From the data below, copy exactly the lines that lie between the one holding "of neighbouring rows." and the one holding "1 RECEIVE with material Si", including both, and nothing more.

◇ ◇ ◇ ◇ ◇ ◇ ◇

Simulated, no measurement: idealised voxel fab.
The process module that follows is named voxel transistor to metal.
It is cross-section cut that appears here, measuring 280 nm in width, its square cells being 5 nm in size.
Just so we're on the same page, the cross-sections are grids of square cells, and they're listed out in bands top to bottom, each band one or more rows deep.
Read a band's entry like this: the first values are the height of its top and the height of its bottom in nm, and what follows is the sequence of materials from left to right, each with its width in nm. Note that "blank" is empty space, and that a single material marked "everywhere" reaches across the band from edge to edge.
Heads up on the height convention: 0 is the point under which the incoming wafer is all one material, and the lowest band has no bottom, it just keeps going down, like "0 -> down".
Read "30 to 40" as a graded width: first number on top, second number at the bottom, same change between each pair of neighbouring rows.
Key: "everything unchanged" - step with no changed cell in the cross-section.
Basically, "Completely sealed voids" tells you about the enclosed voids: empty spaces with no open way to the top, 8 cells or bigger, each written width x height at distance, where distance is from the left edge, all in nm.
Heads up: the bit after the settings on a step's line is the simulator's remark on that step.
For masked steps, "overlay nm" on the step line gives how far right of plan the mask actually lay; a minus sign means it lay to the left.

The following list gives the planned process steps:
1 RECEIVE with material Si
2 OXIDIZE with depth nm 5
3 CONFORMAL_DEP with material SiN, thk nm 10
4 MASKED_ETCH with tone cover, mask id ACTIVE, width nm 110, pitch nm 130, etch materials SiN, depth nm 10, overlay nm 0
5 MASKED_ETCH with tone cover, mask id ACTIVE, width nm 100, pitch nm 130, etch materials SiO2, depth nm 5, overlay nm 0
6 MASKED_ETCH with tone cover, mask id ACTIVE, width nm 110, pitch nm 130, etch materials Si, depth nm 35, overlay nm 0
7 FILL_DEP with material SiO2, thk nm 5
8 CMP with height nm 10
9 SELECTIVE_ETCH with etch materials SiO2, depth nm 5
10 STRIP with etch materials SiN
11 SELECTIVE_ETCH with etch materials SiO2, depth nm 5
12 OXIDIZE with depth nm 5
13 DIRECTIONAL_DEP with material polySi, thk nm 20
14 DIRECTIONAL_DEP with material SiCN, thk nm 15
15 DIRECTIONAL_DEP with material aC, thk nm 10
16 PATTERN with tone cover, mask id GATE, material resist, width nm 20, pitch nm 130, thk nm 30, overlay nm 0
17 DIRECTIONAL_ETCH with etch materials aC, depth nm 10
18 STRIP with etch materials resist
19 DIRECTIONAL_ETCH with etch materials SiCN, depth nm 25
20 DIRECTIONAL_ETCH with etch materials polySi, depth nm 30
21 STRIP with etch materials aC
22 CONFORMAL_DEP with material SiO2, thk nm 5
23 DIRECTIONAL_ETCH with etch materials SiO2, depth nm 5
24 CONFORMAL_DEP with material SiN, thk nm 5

◇ ◇ ◇ ◇ ◇ ◇ ◇

● **Task output**:
Read "30 to 40" as a graded width: first number on top, second number at the bottom, same change between each pair of neighbouring rows.
Key: "everything unchanged" - step with no changed cell in the cross-section.
Basically, "Completely sealed voids" tells you about the enclosed voids: empty spaces with no open way to the top, 8 cells or bigger, each written width x height at distance, where distance is from the left edge, all in nm.
Heads up: the bit after the settings on a step's line is the simulator's remark on that step.
For masked steps, "overlay nm" on the step line gives how far right of plan the mask actually lay; a minus sign means it lay to the left.

The following list gives the planned process steps:
1 RECEIVE with material Si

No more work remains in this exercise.